» **WORK TASK**
Write the data below out in full, exactly as it stands.

--- EXCERPTED RECORDS Enclosed Below ---

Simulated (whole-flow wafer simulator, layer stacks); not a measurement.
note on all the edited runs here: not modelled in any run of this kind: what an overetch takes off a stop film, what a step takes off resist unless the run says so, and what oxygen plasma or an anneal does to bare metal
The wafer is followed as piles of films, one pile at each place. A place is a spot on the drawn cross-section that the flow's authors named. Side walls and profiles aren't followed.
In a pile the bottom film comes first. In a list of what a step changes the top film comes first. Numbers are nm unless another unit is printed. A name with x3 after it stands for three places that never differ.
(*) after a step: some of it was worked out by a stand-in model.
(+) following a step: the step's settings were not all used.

--- End of Enclosed EXCERPTED RECORDS ---

» **PROBLEM SOLUTION**
Simulated (whole-flow wafer simulator, layer stacks); not a measurement.
note on all the edited runs here: not modelled in any run of this kind: what an overetch takes off a stop film, what a step takes off resist unless the run says so, and what oxygen plasma or an anneal does to bare metal
The wafer is followed as piles of films, one pile at each place. A place is a spot on the drawn cross-section that the flow's authors named. Side walls and profiles aren't followed.
In a pile the bottom film comes first. In a list of what a step changes the top film comes first. Numbers are nm unless another unit is printed. A name with x3 after it stands for three places that never differ.
(*) after a step: some of it was worked out by a stand-in model.
(+) following a step: the step's settings were not all used.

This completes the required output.